• [Required action] The records appear below. Copy each one exactly.

- Opening Delimiter -

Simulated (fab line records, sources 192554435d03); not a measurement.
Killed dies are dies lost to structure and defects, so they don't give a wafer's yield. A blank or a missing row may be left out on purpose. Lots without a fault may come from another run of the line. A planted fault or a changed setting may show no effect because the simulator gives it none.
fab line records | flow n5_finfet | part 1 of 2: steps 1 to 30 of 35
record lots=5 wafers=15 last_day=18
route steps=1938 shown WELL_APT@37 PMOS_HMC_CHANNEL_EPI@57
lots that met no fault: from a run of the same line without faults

- Closing Delimiter -

• [Response box]
Simulated (fab line records, sources 192554435d03); not a measurement.
Killed dies are dies lost to structure and defects, so they don't give a wafer's yield. A blank or a missing row may be left out on purpose. Lots without a fault may come from another run of the line. A planted fault or a changed setting may show no effect because the simulator gives it none.
fab line records | flow n5_finfet | part 1 of 2: steps 1 to 30 of 35
record lots=5 wafers=15 last_day=18
route steps=1938 shown WELL_APT@37 PMOS_HMC_CHANNEL_EPI@57
lots that met no fault: from a run of the same line without faults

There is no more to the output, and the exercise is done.